━━━ Information provided

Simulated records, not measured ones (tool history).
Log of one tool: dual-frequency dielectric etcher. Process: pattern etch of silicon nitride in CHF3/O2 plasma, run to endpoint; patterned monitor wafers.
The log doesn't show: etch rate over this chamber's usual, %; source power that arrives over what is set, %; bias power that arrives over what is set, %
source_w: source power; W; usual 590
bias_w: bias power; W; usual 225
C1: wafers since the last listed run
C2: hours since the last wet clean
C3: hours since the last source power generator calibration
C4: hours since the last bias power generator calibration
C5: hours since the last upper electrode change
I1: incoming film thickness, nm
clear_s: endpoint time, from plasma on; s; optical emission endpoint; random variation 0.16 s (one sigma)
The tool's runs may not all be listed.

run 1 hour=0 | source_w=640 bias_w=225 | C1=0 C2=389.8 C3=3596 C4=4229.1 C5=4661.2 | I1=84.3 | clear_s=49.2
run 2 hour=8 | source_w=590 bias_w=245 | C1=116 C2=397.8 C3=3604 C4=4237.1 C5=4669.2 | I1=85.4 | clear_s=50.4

━━━━━━

Activity – Please repeat each entry exactly as written.

Reply –
Simulated records, not measured ones (tool history).
Log of one tool: dual-frequency dielectric etcher. Process: pattern etch of silicon nitride in CHF3/O2 plasma, run to endpoint; patterned monitor wafers.
The log doesn't show: etch rate over this chamber's usual, %; source power that arrives over what is set, %; bias power that arrives over what is set, %
source_w: source power; W; usual 590
bias_w: bias power; W; usual 225
C1: wafers since the last listed run
C2: hours since the last wet clean
C3: hours since the last source power generator calibration
C4: hours since the last bias power generator calibration
C5: hours since the last upper electrode change
I1: incoming film thickness, nm
clear_s: endpoint time, from plasma on; s; optical emission endpoint; random variation 0.16 s (one sigma)
The tool's runs may not all be listed.

run 1 hour=0 | source_w=640 bias_w=225 | C1=0 C2=389.8 C3=3596 C4=4229.1 C5=4661.2 | I1=84.3 | clear_s=49.2
run 2 hour=8 | source_w=590 bias_w=245 | C1=116 C2=397.8 C3=3604 C4=4237.1 C5=4669.2 | I1=85.4 | clear_s=50.4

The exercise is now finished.